**Listed entries:**
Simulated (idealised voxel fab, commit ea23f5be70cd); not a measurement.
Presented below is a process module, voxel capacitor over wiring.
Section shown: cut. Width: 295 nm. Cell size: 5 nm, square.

**Required action:** From the records above, extract every entry verbatim.

**Written solution:**
Simulated (idealised voxel fab, commit ea23f5be70cd); not a measurement.
Presented below is a process module, voxel capacitor over wiring.
Section shown: cut. Width: 295 nm. Cell size: 5 nm, square.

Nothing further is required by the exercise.